● **Requirement**: Return, exactly and in full, the lines of the records below starting at the one with "4. DIRECTIONAL_DEP |" and ending at the one with "22. CMP | height nm 65", and no other lines.

● **Provided records**:
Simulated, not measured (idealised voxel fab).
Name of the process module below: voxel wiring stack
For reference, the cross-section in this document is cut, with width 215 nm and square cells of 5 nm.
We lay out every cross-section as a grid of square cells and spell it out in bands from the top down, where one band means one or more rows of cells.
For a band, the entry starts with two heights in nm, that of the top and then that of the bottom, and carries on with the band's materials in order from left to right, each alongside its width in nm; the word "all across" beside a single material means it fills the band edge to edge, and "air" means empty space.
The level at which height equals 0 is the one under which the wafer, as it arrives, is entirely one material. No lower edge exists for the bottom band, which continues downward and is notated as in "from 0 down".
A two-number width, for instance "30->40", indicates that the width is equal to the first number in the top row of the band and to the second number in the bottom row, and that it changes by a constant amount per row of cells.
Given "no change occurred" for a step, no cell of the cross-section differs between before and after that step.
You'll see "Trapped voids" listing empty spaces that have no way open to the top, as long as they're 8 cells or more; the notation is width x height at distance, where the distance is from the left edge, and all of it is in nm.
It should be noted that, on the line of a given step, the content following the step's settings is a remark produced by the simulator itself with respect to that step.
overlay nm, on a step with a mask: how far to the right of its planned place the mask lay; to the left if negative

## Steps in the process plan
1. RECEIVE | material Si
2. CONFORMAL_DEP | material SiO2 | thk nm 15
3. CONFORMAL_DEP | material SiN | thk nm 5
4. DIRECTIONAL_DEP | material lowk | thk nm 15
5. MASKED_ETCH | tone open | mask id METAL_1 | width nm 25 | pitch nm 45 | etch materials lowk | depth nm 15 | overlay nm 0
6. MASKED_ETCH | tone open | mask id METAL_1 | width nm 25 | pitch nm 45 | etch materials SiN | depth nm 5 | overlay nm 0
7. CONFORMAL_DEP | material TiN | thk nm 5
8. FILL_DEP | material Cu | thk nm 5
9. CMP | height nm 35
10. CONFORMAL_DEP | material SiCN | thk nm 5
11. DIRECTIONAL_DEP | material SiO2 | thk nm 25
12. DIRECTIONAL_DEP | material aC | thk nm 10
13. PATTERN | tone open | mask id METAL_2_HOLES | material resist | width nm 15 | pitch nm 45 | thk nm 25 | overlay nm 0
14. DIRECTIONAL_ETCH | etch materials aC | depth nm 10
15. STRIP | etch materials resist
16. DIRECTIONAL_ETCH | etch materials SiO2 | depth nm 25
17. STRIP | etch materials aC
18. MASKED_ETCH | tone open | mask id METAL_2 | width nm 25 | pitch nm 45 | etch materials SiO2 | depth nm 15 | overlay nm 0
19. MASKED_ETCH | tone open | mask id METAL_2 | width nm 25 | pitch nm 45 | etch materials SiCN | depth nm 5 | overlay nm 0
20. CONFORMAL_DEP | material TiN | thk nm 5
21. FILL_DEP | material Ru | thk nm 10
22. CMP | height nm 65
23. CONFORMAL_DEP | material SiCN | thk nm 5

● **Task output**:
4. DIRECTIONAL_DEP | material lowk | thk nm 15
5. MASKED_ETCH | tone open | mask id METAL_1 | width nm 25 | pitch nm 45 | etch materials lowk | depth nm 15 | overlay nm 0
6. MASKED_ETCH | tone open | mask id METAL_1 | width nm 25 | pitch nm 45 | etch materials SiN | depth nm 5 | overlay nm 0
7. CONFORMAL_DEP | material TiN | thk nm 5
8. FILL_DEP | material Cu | thk nm 5
9. CMP | height nm 35
10. CONFORMAL_DEP | material SiCN | thk nm 5
11. DIRECTIONAL_DEP | material SiO2 | thk nm 25
12. DIRECTIONAL_DEP | material aC | thk nm 10
13. PATTERN | tone open | mask id METAL_2_HOLES | material resist | width nm 15 | pitch nm 45 | thk nm 25 | overlay nm 0
14. DIRECTIONAL_ETCH | etch materials aC | depth nm 10
15. STRIP | etch materials resist
16. DIRECTIONAL_ETCH | etch materials SiO2 | depth nm 25
17. STRIP | etch materials aC
18. MASKED_ETCH | tone open | mask id METAL_2 | width nm 25 | pitch nm 45 | etch materials SiO2 | depth nm 15 | overlay nm 0
19. MASKED_ETCH | tone open | mask id METAL_2 | width nm 25 | pitch nm 45 | etch materials SiCN | depth nm 5 | overlay nm 0
20. CONFORMAL_DEP | material TiN | thk nm 5
21. FILL_DEP | material Ru | thk nm 10
22. CMP | height nm 65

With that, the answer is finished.